Data to examine Block Start

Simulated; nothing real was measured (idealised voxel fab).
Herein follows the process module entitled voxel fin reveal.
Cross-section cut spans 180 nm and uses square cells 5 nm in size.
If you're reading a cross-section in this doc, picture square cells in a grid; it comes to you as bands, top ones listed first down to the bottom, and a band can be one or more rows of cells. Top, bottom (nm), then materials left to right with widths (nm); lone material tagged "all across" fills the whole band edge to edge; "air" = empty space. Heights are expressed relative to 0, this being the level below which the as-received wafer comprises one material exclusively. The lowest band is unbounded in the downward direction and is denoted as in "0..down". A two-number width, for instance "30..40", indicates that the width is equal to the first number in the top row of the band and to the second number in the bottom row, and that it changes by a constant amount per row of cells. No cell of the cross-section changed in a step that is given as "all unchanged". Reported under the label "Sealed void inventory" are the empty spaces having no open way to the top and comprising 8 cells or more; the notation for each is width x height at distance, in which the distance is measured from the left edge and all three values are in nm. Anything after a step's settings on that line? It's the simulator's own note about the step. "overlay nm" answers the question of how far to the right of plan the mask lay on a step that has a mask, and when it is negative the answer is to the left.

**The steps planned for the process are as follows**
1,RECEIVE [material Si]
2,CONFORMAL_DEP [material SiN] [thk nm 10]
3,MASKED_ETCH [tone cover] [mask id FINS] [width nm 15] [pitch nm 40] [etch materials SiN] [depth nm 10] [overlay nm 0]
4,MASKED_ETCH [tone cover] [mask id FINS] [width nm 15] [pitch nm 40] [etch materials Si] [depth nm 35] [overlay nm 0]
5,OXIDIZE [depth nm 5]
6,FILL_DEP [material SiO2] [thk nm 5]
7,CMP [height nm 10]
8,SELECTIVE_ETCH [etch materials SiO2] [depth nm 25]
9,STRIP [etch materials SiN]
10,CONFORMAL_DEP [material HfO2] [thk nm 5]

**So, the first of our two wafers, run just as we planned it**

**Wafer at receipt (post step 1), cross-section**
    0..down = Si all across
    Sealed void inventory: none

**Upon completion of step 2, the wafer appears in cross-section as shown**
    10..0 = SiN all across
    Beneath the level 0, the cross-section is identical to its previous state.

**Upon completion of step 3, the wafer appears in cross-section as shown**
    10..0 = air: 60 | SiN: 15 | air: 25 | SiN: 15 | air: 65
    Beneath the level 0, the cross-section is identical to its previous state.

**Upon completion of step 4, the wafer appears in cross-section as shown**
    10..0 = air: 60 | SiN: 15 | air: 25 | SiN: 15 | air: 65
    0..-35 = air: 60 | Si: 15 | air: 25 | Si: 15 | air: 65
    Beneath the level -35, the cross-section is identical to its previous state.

Data to examine Block End

## Assigned task
Lines from the top of the entries through the line with "Cross-section cut spans" are to be transcribed exactly, and nothing more.

## Answer box
Simulated; nothing real was measured (idealised voxel fab).
Herein follows the process module entitled voxel fin reveal.
Cross-section cut spans 180 nm and uses square cells 5 nm in size.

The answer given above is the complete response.